---------- DATA SHOWN ----------

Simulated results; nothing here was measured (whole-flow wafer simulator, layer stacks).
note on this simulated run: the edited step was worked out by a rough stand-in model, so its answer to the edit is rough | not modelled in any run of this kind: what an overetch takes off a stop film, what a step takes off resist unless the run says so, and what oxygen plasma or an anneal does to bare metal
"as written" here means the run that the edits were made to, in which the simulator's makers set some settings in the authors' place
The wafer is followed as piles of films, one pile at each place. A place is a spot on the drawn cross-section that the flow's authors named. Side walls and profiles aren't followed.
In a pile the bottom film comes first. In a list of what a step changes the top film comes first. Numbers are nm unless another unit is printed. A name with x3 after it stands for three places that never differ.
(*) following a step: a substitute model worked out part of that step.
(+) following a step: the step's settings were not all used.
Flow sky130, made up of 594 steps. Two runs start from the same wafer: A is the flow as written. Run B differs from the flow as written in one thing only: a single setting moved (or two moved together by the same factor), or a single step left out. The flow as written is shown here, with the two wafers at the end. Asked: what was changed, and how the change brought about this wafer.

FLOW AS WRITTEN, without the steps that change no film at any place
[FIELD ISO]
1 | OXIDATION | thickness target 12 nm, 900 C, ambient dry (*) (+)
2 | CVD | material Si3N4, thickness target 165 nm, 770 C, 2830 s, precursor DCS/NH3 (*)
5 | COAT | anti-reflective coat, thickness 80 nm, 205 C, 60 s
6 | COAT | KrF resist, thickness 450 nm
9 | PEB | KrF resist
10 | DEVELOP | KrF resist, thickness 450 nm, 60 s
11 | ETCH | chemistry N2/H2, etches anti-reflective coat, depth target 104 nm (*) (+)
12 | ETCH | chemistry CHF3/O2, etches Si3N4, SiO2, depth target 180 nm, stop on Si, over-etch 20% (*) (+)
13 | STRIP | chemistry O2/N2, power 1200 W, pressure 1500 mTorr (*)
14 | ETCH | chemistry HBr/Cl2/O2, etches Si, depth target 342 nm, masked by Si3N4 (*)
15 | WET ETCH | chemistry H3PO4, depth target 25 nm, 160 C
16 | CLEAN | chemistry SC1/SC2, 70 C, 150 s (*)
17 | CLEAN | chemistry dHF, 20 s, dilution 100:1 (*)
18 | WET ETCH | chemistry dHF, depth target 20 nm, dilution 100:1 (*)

----------

Within the listing above, locate the line containing "10 | DEVELOP" and the line containing "17 | CLEAN |". Reproduce those two lines and all lines between them exactly, with nothing added.

__EXERCISE RESULT__.
10 | DEVELOP | KrF resist, thickness 450 nm, 60 s
11 | ETCH | chemistry N2/H2, etches anti-reflective coat, depth target 104 nm (*) (+)
12 | ETCH | chemistry CHF3/O2, etches Si3N4, SiO2, depth target 180 nm, stop on Si, over-etch 20% (*) (+)
13 | STRIP | chemistry O2/N2, power 1200 W, pressure 1500 mTorr (*)
14 | ETCH | chemistry HBr/Cl2/O2, etches Si, depth target 342 nm, masked by Si3N4 (*)
15 | WET ETCH | chemistry H3PO4, depth target 25 nm, 160 C
16 | CLEAN | chemistry SC1/SC2, 70 C, 150 s (*)
17 | CLEAN | chemistry dHF, 20 s, dilution 100:1 (*)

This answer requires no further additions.